Provided information
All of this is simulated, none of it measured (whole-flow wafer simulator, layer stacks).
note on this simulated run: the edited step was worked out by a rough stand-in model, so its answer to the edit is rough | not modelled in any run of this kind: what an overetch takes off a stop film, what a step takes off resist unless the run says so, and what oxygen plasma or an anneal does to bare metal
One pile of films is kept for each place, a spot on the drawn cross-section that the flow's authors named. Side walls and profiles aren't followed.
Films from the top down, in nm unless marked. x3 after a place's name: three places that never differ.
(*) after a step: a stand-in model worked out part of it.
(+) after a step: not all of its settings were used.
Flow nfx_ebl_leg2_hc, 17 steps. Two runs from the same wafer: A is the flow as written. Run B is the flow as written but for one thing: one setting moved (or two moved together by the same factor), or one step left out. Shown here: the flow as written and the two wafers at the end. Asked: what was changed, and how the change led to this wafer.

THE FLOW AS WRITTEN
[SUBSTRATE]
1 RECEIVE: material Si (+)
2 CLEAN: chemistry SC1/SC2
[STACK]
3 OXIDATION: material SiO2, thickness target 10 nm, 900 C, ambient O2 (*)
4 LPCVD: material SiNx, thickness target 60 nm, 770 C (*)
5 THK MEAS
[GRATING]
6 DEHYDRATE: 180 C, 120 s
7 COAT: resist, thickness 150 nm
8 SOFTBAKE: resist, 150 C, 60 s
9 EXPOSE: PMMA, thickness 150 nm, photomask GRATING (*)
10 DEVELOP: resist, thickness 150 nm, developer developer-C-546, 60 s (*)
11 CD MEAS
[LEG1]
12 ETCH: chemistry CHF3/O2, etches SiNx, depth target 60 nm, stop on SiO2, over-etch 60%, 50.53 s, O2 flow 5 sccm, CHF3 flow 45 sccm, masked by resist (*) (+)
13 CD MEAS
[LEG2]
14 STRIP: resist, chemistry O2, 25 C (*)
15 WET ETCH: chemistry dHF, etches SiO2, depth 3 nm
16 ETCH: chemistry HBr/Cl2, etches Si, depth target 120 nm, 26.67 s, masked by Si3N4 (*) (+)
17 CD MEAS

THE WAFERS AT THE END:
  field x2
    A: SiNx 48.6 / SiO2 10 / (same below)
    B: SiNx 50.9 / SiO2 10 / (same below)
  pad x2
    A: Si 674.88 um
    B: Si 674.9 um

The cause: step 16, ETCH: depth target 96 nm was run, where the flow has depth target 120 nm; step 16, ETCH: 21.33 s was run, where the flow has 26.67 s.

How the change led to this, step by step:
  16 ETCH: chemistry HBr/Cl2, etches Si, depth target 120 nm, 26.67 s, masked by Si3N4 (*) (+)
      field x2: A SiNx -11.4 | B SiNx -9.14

Assignment
In the data above, repeat exactly each line from the first through the line that contains "14 STRIP: resist, chemistry O2, 25 C (*)", and give nothing else.

Written solution
All of this is simulated, none of it measured (whole-flow wafer simulator, layer stacks).
note on this simulated run: the edited step was worked out by a rough stand-in model, so its answer to the edit is rough | not modelled in any run of this kind: what an overetch takes off a stop film, what a step takes off resist unless the run says so, and what oxygen plasma or an anneal does to bare metal
One pile of films is kept for each place, a spot on the drawn cross-section that the flow's authors named. Side walls and profiles aren't followed.
Films from the top down, in nm unless marked. x3 after a place's name: three places that never differ.
(*) after a step: a stand-in model worked out part of it.
(+) after a step: not all of its settings were used.
Flow nfx_ebl_leg2_hc, 17 steps. Two runs from the same wafer: A is the flow as written. Run B is the flow as written but for one thing: one setting moved (or two moved together by the same factor), or one step left out. Shown here: the flow as written and the two wafers at the end. Asked: what was changed, and how the change led to this wafer.

THE FLOW AS WRITTEN
[SUBSTRATE]
1 RECEIVE: material Si (+)
2 CLEAN: chemistry SC1/SC2
[STACK]
3 OXIDATION: material SiO2, thickness target 10 nm, 900 C, ambient O2 (*)
4 LPCVD: material SiNx, thickness target 60 nm, 770 C (*)
5 THK MEAS
[GRATING]
6 DEHYDRATE: 180 C, 120 s
7 COAT: resist, thickness 150 nm
8 SOFTBAKE: resist, 150 C, 60 s
9 EXPOSE: PMMA, thickness 150 nm, photomask GRATING (*)
10 DEVELOP: resist, thickness 150 nm, developer developer-C-546, 60 s (*)
11 CD MEAS
[LEG1]
12 ETCH: chemistry CHF3/O2, etches SiNx, depth target 60 nm, stop on SiO2, over-etch 60%, 50.53 s, O2 flow 5 sccm, CHF3 flow 45 sccm, masked by resist (*) (+)
13 CD MEAS
[LEG2]
14 STRIP: resist, chemistry O2, 25 C (*)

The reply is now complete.